◆ Work item
Copy verbatim the block of lines in the entries below whose first line contains "4 | BAKE | 800 C, 90 s" and whose last line contains "5 | EPI | material". Leave out all other lines.

╭──

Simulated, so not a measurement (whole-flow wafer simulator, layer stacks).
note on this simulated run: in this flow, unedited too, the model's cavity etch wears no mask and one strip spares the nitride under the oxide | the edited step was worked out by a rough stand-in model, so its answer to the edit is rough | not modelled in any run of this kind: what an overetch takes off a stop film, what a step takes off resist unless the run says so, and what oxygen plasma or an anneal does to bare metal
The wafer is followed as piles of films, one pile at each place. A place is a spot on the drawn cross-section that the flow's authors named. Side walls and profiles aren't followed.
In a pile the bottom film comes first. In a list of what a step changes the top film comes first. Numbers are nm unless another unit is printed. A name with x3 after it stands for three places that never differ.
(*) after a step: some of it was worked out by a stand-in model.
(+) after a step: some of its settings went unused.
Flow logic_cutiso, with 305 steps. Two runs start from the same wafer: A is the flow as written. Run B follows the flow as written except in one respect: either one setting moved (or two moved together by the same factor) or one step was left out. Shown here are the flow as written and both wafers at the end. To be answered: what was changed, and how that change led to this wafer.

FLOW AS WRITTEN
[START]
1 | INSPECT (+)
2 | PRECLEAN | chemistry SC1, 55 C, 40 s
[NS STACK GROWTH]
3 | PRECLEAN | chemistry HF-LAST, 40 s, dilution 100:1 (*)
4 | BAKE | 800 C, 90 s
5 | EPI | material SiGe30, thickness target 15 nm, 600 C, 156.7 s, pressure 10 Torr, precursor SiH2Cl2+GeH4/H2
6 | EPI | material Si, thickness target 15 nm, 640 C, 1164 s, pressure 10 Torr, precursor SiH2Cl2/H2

╰──

◆ Task answer
4 | BAKE | 800 C, 90 s
5 | EPI | material SiGe30, thickness target 15 nm, 600 C, 156.7 s, pressure 10 Torr, precursor SiH2Cl2+GeH4/H2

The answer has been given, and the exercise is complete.